### ASSIGNMENT
From the first line to the last, write out the material verbatim.

### DATA SUPPLIED
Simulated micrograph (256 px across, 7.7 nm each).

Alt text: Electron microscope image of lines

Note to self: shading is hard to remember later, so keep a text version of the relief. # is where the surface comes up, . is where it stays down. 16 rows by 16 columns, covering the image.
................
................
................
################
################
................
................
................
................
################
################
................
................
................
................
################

### WORKED SOLUTION
Simulated micrograph (256 px across, 7.7 nm each).

Alt text: Electron microscope image of lines

Note to self: shading is hard to remember later, so keep a text version of the relief. # is where the surface comes up, . is where it stays down. 16 rows by 16 columns, covering the image.
................
................
................
################
################
................
................
................
................
################
################
................
................
................
................
################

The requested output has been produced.